WORK REQUEST: Write out the stretch of lines below that begins at the line with "At GF_NWELL_IMPLANT_08, the" and ends at the line with "- GF_NWELL_IMPLANT_09", including both, exactly as given and nothing more.

Start of LISTED ENTRIES
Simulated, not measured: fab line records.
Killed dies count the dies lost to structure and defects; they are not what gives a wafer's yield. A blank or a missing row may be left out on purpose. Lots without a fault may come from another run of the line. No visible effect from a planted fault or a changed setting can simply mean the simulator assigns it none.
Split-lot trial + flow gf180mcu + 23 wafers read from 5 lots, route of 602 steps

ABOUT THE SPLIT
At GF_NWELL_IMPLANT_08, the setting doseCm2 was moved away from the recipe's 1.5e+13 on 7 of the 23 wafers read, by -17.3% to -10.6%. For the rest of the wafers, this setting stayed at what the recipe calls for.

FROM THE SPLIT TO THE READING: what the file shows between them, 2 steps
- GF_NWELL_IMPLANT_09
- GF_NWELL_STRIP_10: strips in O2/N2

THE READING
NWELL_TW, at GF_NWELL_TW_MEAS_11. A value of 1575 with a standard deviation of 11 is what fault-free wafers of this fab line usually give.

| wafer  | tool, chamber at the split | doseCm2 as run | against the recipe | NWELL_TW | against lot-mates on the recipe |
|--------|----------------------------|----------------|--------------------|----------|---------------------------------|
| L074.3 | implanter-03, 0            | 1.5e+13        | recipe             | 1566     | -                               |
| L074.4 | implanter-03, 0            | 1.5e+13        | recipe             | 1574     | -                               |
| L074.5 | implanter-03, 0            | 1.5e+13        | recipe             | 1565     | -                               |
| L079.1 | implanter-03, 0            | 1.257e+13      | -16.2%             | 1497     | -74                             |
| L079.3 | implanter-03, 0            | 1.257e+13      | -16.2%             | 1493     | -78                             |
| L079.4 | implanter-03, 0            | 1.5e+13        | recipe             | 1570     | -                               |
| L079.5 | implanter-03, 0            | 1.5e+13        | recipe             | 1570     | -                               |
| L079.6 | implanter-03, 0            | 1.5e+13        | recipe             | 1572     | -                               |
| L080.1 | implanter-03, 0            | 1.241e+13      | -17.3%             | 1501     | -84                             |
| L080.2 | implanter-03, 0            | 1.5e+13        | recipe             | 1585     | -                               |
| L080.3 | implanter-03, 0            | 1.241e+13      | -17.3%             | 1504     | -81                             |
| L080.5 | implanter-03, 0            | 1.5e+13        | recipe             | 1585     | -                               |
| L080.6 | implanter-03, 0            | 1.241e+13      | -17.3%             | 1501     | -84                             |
End of LISTED ENTRIES

ANSWER BOX:
At GF_NWELL_IMPLANT_08, the setting doseCm2 was moved away from the recipe's 1.5e+13 on 7 of the 23 wafers read, by -17.3% to -10.6%. For the rest of the wafers, this setting stayed at what the recipe calls for.

FROM THE SPLIT TO THE READING: what the file shows between them, 2 steps
- GF_NWELL_IMPLANT_09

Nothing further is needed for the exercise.